» Work instruction
Beginning at the top of the material, repeat each line exactly, and stop once the line with "Displayed cross-section: cut, width" has been written.

......
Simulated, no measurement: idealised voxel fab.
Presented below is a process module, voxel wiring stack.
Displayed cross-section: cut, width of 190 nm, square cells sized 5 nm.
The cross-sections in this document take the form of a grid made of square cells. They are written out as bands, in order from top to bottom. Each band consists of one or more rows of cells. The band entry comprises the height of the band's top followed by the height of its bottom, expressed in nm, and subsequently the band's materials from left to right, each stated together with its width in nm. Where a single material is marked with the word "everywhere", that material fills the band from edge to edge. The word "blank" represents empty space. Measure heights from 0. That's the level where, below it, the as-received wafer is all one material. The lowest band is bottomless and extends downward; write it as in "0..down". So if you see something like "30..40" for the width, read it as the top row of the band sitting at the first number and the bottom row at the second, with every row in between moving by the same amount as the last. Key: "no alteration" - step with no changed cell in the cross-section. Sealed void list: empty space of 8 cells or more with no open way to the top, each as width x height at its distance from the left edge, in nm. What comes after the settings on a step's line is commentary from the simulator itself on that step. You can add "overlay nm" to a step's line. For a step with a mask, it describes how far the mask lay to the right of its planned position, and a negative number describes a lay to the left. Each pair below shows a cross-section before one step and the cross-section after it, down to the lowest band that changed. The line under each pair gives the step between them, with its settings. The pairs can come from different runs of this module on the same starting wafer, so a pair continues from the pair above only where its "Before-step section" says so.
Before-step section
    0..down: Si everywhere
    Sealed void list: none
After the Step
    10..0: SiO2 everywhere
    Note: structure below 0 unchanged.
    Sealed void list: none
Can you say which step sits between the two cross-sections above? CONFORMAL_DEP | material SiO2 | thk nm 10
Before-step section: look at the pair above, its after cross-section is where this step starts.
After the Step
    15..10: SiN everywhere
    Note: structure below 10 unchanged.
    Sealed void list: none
......

» Solution
Simulated, no measurement: idealised voxel fab.
Presented below is a process module, voxel wiring stack.
Displayed cross-section: cut, width of 190 nm, square cells sized 5 nm.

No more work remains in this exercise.